* _DATA SHOWN_:
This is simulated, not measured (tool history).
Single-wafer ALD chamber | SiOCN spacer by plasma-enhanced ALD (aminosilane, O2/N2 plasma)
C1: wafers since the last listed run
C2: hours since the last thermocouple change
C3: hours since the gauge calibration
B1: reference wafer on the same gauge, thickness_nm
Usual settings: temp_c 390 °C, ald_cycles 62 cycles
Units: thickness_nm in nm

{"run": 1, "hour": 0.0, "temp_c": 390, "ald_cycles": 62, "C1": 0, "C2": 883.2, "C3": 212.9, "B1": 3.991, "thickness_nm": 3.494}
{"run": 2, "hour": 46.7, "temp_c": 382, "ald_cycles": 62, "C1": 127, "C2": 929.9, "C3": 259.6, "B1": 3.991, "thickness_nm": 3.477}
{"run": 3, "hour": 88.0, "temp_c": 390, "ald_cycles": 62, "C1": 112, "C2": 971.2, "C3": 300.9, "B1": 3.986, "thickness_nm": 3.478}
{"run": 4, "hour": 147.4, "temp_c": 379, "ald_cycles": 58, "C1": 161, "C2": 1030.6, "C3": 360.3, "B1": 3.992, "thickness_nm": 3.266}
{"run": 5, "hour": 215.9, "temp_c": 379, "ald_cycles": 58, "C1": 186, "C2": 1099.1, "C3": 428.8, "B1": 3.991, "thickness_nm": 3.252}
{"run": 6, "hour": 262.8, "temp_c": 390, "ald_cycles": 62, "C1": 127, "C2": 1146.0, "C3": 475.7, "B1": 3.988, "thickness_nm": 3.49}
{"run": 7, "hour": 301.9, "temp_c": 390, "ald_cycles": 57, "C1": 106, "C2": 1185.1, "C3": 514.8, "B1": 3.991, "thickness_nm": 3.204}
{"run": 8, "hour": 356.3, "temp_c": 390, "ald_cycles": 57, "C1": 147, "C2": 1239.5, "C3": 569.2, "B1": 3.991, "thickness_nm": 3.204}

* _ACTIVITY_: For this exercise, please output exactly the lines above starting at the line with "C1: wafers since the last listed run" and ending at the line with "Units: thickness_nm in nm", ends included.

* _RESPONSE_:
C1: wafers since the last listed run
C2: hours since the last thermocouple change
C3: hours since the gauge calibration
B1: reference wafer on the same gauge, thickness_nm
Usual settings: temp_c 390 °C, ald_cycles 62 cycles
Units: thickness_nm in nm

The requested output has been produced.